| Brief |
Transcribe the following entries word for word. End with the line where "Note: text after" appears.

*** Opening Provided data ***

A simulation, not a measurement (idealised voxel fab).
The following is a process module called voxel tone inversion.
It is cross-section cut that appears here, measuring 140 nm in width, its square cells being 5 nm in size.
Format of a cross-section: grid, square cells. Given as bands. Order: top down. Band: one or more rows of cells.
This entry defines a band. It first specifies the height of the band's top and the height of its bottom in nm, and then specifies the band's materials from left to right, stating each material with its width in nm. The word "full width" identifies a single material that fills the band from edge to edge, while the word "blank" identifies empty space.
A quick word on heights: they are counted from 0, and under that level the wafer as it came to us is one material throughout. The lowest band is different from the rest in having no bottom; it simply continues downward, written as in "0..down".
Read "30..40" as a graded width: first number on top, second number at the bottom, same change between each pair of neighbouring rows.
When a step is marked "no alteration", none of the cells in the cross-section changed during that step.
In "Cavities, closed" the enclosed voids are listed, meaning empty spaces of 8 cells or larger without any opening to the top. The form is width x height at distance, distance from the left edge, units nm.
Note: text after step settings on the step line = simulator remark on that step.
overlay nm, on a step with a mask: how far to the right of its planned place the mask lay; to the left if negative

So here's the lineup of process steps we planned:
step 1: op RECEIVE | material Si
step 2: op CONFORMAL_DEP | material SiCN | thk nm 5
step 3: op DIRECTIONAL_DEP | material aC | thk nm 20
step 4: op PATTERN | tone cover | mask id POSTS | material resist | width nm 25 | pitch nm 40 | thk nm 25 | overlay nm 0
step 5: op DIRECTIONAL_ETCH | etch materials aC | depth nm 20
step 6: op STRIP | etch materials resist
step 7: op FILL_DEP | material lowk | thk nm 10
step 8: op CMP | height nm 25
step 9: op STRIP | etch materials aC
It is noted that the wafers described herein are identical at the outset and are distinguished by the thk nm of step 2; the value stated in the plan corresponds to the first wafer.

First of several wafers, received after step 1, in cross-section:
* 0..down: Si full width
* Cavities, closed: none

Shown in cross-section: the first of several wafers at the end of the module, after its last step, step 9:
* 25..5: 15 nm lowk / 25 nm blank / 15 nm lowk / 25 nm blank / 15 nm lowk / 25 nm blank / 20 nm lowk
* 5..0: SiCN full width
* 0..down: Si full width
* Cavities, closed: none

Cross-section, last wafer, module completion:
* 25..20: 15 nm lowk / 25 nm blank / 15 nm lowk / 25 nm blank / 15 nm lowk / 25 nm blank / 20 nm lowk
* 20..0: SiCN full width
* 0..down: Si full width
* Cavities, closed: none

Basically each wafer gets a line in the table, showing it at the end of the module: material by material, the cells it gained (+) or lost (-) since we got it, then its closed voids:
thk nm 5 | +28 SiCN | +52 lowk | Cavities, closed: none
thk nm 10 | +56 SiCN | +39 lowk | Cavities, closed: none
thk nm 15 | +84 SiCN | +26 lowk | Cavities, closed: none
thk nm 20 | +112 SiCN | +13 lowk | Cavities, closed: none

*** Closing Provided data ***

| Answer space |
A simulation, not a measurement (idealised voxel fab).
The following is a process module called voxel tone inversion.
It is cross-section cut that appears here, measuring 140 nm in width, its square cells being 5 nm in size.
Format of a cross-section: grid, square cells. Given as bands. Order: top down. Band: one or more rows of cells.
This entry defines a band. It first specifies the height of the band's top and the height of its bottom in nm, and then specifies the band's materials from left to right, stating each material with its width in nm. The word "full width" identifies a single material that fills the band from edge to edge, while the word "blank" identifies empty space.
A quick word on heights: they are counted from 0, and under that level the wafer as it came to us is one material throughout. The lowest band is different from the rest in having no bottom; it simply continues downward, written as in "0..down".
Read "30..40" as a graded width: first number on top, second number at the bottom, same change between each pair of neighbouring rows.
When a step is marked "no alteration", none of the cells in the cross-section changed during that step.
In "Cavities, closed" the enclosed voids are listed, meaning empty spaces of 8 cells or larger without any opening to the top. The form is width x height at distance, distance from the left edge, units nm.
Note: text after step settings on the step line = simulator remark on that step.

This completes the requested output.